Action item
Return the full listing, character for character.

Dataset excerpts
===
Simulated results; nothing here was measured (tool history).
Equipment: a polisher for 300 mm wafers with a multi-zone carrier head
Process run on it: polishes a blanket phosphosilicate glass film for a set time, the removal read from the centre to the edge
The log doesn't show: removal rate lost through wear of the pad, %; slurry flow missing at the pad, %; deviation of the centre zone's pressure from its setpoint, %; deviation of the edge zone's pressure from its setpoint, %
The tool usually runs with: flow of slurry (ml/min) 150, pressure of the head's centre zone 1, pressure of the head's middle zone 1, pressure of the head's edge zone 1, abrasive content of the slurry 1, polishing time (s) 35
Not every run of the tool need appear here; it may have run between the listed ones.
===

Result
Simulated results; nothing here was measured (tool history).
Equipment: a polisher for 300 mm wafers with a multi-zone carrier head
Process run on it: polishes a blanket phosphosilicate glass film for a set time, the removal read from the centre to the edge
The log doesn't show: removal rate lost through wear of the pad, %; slurry flow missing at the pad, %; deviation of the centre zone's pressure from its setpoint, %; deviation of the edge zone's pressure from its setpoint, %
The tool usually runs with: flow of slurry (ml/min) 150, pressure of the head's centre zone 1, pressure of the head's middle zone 1, pressure of the head's edge zone 1, abrasive content of the slurry 1, polishing time (s) 35
Not every run of the tool need appear here; it may have run between the listed ones.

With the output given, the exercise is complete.